Data excerpts:
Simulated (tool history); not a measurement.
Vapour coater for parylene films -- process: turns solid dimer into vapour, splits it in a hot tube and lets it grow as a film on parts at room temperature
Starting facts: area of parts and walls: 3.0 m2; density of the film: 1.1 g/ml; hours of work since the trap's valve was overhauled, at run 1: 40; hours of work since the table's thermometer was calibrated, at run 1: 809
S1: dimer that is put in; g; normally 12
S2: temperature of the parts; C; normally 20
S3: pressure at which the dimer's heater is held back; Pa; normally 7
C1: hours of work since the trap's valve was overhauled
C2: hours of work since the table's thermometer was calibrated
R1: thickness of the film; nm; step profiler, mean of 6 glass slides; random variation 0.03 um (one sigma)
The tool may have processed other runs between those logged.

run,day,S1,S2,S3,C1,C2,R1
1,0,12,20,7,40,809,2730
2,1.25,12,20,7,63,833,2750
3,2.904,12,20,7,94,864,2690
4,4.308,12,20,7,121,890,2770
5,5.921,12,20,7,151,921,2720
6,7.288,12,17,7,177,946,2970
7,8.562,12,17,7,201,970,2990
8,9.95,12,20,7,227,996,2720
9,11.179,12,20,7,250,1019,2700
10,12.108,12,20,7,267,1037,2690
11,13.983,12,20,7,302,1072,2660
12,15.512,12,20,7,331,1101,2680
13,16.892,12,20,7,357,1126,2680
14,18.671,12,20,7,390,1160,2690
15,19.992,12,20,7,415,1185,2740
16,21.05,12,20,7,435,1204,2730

Task item:
The lines above starting at the one that contains "1,0,12,20,7,40,809,2730" and ending at the one that contains "15,19.992,12,20,7,415,1185,2740" must be transcribed exactly, and no other lines may appear.

Answer area:
1,0,12,20,7,40,809,2730
2,1.25,12,20,7,63,833,2750
3,2.904,12,20,7,94,864,2690
4,4.308,12,20,7,121,890,2770
5,5.921,12,20,7,151,921,2720
6,7.288,12,17,7,177,946,2970
7,8.562,12,17,7,201,970,2990
8,9.95,12,20,7,227,996,2720
9,11.179,12,20,7,250,1019,2700
10,12.108,12,20,7,267,1037,2690
11,13.983,12,20,7,302,1072,2660
12,15.512,12,20,7,331,1101,2680
13,16.892,12,20,7,357,1126,2680
14,18.671,12,20,7,390,1160,2690
15,19.992,12,20,7,415,1185,2740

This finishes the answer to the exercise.